» **INFORMATION GIVEN**:
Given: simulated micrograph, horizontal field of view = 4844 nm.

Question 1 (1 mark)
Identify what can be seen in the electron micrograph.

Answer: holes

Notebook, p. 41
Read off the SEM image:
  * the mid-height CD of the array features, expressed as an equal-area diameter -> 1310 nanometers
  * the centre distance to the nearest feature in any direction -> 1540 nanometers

» **REQUIRED ACTION**:
Restate word for word only the lines above from the line containing "Identify what can" to the line containing "-> 1310 nanometers", both of them included.

» **RESPONSE AREA**:
Identify what can be seen in the electron micrograph.

Answer: holes

Notebook, p. 41
Read off the SEM image:
  * the mid-height CD of the array features, expressed as an equal-area diameter -> 1310 nanometers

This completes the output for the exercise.